[Provided material — start]
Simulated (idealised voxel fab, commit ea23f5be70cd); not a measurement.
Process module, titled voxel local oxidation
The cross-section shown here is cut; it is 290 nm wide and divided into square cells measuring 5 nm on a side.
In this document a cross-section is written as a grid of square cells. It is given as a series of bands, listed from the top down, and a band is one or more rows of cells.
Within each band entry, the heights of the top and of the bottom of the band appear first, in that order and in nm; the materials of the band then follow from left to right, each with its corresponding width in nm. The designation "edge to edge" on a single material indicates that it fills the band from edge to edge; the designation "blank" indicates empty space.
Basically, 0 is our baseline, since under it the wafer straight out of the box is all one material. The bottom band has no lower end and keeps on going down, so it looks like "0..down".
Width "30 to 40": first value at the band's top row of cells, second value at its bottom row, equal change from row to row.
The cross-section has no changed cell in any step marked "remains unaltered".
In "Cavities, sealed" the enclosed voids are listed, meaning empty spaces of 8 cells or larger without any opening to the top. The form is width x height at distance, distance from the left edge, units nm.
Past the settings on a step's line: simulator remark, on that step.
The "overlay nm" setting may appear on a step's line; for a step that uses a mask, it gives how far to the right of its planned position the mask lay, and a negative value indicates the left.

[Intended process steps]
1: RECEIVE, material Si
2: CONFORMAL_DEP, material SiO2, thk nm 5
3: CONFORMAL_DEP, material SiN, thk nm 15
[Provided material — finish]

- _Required action_
Character for character, output the whole material above.

- _Answer space_
Simulated (idealised voxel fab, commit ea23f5be70cd); not a measurement.
Process module, titled voxel local oxidation
The cross-section shown here is cut; it is 290 nm wide and divided into square cells measuring 5 nm on a side.
In this document a cross-section is written as a grid of square cells. It is given as a series of bands, listed from the top down, and a band is one or more rows of cells.
Within each band entry, the heights of the top and of the bottom of the band appear first, in that order and in nm; the materials of the band then follow from left to right, each with its corresponding width in nm. The designation "edge to edge" on a single material indicates that it fills the band from edge to edge; the designation "blank" indicates empty space.
Basically, 0 is our baseline, since under it the wafer straight out of the box is all one material. The bottom band has no lower end and keeps on going down, so it looks like "0..down".
Width "30 to 40": first value at the band's top row of cells, second value at its bottom row, equal change from row to row.
The cross-section has no changed cell in any step marked "remains unaltered".
In "Cavities, sealed" the enclosed voids are listed, meaning empty spaces of 8 cells or larger without any opening to the top. The form is width x height at distance, distance from the left edge, units nm.
Past the settings on a step's line: simulator remark, on that step.
The "overlay nm" setting may appear on a step's line; for a step that uses a mask, it gives how far to the right of its planned position the mask lay, and a negative value indicates the left.

[Intended process steps]
1: RECEIVE, material Si
2: CONFORMAL_DEP, material SiO2, thk nm 5
3: CONFORMAL_DEP, material SiN, thk nm 15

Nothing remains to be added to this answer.